# # # # #
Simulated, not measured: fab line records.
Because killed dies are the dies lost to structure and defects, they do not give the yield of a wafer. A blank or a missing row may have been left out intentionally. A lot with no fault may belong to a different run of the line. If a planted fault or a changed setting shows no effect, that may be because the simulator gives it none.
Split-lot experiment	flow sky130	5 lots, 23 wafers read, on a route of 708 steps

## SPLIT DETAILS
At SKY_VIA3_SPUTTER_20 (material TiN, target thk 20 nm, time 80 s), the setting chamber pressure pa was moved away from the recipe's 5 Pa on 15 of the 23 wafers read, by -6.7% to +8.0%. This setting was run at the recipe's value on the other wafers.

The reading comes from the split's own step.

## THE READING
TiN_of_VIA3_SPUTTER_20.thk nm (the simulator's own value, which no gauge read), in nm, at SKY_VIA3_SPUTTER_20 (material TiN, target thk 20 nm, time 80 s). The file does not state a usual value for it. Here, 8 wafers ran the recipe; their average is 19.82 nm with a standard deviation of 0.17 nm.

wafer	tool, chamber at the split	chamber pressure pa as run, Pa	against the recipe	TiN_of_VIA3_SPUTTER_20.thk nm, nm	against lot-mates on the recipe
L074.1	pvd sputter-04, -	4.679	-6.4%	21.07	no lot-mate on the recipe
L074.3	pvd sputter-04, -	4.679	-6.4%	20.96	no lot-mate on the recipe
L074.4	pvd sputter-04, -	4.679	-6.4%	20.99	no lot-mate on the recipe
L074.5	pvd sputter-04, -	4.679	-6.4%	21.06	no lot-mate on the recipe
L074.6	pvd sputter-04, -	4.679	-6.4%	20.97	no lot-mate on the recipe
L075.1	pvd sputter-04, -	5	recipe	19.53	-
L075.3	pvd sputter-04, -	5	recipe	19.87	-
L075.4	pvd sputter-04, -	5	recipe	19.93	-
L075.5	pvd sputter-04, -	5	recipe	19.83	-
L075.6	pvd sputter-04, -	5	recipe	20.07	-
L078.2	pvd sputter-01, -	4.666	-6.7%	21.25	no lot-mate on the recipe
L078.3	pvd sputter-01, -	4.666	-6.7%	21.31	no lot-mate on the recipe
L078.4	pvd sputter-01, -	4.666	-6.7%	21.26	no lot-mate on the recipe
# # # # #

**Work order**
Your output is to be the lines of the listing, exact and complete, starting at the first and ending with the line that contains "of 708 steps".

**Task solution**
Simulated, not measured: fab line records.
Because killed dies are the dies lost to structure and defects, they do not give the yield of a wafer. A blank or a missing row may have been left out intentionally. A lot with no fault may belong to a different run of the line. If a planted fault or a changed setting shows no effect, that may be because the simulator gives it none.
Split-lot experiment	flow sky130	5 lots, 23 wafers read, on a route of 708 steps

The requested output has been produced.